[WORK INSTRUCTION]:
For the entries below, the result should be an exact transcription of the lines from the one with "route steps=202 shown M1@184" up to and including the one with "start_h: the number", and only those.

***

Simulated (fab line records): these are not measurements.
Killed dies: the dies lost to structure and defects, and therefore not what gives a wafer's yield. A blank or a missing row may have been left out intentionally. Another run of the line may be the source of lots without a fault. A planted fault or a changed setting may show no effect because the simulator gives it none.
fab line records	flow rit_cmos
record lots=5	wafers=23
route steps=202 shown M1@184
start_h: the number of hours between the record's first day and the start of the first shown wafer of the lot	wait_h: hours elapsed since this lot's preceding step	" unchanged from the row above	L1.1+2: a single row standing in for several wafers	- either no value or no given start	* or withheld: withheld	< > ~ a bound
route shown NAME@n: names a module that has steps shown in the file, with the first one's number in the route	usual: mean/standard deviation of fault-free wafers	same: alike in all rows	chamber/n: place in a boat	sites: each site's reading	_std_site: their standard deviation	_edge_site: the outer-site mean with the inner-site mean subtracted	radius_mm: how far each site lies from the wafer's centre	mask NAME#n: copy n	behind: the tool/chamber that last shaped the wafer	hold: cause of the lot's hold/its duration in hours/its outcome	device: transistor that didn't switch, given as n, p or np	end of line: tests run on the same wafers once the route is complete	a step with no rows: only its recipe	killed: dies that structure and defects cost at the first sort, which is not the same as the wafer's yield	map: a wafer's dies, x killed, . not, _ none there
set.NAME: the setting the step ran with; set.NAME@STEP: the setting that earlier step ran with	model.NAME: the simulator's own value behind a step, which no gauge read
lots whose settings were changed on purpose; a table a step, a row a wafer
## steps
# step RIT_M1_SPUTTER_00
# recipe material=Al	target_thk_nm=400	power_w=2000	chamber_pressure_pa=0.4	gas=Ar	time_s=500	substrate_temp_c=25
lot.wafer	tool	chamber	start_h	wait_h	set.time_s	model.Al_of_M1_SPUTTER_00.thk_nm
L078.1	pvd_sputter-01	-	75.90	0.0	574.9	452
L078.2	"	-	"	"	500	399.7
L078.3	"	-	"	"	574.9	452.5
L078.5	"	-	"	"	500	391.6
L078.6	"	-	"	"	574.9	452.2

***

[EXERCISE ANSWER]:
route steps=202 shown M1@184
start_h: the number of hours between the record's first day and the start of the first shown wafer of the lot	wait_h: hours elapsed since this lot's preceding step	" unchanged from the row above	L1.1+2: a single row standing in for several wafers	- either no value or no given start	* or withheld: withheld	< > ~ a bound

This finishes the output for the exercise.